━━━━━━━━━━━━━━━━━━━━━━━━━━━━━━
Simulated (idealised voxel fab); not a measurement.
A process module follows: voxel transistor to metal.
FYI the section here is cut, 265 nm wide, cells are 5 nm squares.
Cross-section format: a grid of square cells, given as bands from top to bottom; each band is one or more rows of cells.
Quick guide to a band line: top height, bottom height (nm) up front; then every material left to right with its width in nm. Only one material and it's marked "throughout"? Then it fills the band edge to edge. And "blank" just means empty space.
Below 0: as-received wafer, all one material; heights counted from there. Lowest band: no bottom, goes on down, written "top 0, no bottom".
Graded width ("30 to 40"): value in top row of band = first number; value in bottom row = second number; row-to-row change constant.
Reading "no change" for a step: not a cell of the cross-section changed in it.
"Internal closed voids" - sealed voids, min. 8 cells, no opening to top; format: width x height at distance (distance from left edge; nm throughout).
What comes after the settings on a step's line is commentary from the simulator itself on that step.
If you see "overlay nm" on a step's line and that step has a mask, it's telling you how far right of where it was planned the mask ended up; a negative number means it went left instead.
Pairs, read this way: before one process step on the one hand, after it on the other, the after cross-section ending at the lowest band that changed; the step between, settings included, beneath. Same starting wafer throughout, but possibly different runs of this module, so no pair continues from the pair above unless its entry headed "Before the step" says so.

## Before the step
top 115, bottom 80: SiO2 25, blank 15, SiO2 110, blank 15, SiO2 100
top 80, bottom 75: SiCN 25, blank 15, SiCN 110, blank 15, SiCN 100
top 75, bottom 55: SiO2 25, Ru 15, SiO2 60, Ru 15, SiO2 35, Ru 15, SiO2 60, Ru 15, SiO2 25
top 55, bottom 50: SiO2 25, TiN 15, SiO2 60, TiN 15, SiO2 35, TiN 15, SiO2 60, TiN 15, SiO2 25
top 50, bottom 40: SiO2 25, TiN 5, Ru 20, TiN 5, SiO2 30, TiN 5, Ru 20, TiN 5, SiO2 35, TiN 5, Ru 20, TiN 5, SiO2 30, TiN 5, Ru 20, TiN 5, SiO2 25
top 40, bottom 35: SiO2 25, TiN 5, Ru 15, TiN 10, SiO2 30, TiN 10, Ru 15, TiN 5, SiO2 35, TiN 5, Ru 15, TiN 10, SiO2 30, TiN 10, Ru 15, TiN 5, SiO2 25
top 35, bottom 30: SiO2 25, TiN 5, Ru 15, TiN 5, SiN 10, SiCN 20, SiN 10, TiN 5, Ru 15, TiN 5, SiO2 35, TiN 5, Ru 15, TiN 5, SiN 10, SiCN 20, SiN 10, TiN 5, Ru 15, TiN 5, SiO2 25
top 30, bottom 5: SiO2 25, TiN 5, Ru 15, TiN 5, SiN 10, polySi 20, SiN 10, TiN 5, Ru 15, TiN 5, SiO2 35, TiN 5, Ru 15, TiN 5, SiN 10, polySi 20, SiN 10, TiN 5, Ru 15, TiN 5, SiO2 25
━━━━━━━━━━━━━━━━━━━━━━━━━━━━━━

ASSIGNED TASK: Every line above from the line with "Cross-section format: a" to the line with "Quick guide to" is wanted, ends included; write them out exactly and add no other line.

EXERCISE OUTPUT:
Cross-section format: a grid of square cells, given as bands from top to bottom; each band is one or more rows of cells.
Quick guide to a band line: top height, bottom height (nm) up front; then every material left to right with its width in nm. Only one material and it's marked "throughout"? Then it fills the band edge to edge. And "blank" just means empty space.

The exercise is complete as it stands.